*SOURCE INFORMATION*:
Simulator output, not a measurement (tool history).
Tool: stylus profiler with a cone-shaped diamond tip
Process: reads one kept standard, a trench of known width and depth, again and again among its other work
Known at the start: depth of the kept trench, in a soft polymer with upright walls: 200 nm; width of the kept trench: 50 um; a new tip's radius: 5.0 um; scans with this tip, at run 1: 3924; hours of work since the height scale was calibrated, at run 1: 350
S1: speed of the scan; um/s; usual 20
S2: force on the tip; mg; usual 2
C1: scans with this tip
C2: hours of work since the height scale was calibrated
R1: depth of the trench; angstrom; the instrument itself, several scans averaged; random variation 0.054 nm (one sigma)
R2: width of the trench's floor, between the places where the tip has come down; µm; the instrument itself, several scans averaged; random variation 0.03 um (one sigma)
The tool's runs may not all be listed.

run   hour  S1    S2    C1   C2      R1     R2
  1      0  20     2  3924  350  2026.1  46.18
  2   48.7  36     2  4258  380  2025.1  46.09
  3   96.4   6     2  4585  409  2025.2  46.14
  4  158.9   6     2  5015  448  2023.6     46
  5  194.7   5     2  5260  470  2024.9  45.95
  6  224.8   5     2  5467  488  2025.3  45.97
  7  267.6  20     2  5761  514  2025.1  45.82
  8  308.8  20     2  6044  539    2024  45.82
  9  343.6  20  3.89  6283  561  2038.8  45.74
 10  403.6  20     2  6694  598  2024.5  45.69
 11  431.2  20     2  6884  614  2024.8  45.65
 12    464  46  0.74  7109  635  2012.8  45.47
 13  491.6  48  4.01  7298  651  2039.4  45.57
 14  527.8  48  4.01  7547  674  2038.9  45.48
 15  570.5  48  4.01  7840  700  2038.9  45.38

*WORK ORDER*: This exercise calls for every record to be restated word for word.

*WORKED SOLUTION*:
Simulator output, not a measurement (tool history).
Tool: stylus profiler with a cone-shaped diamond tip
Process: reads one kept standard, a trench of known width and depth, again and again among its other work
Known at the start: depth of the kept trench, in a soft polymer with upright walls: 200 nm; width of the kept trench: 50 um; a new tip's radius: 5.0 um; scans with this tip, at run 1: 3924; hours of work since the height scale was calibrated, at run 1: 350
S1: speed of the scan; um/s; usual 20
S2: force on the tip; mg; usual 2
C1: scans with this tip
C2: hours of work since the height scale was calibrated
R1: depth of the trench; angstrom; the instrument itself, several scans averaged; random variation 0.054 nm (one sigma)
R2: width of the trench's floor, between the places where the tip has come down; µm; the instrument itself, several scans averaged; random variation 0.03 um (one sigma)
The tool's runs may not all be listed.

run   hour  S1    S2    C1   C2      R1     R2
  1      0  20     2  3924  350  2026.1  46.18
  2   48.7  36     2  4258  380  2025.1  46.09
  3   96.4   6     2  4585  409  2025.2  46.14
  4  158.9   6     2  5015  448  2023.6     46
  5  194.7   5     2  5260  470  2024.9  45.95
  6  224.8   5     2  5467  488  2025.3  45.97
  7  267.6  20     2  5761  514  2025.1  45.82
  8  308.8  20     2  6044  539    2024  45.82
  9  343.6  20  3.89  6283  561  2038.8  45.74
 10  403.6  20     2  6694  598  2024.5  45.69
 11  431.2  20     2  6884  614  2024.8  45.65
 12    464  46  0.74  7109  635  2012.8  45.47
 13  491.6  48  4.01  7298  651  2039.4  45.57
 14  527.8  48  4.01  7547  674  2038.9  45.48
 15  570.5  48  4.01  7840  700  2038.9  45.38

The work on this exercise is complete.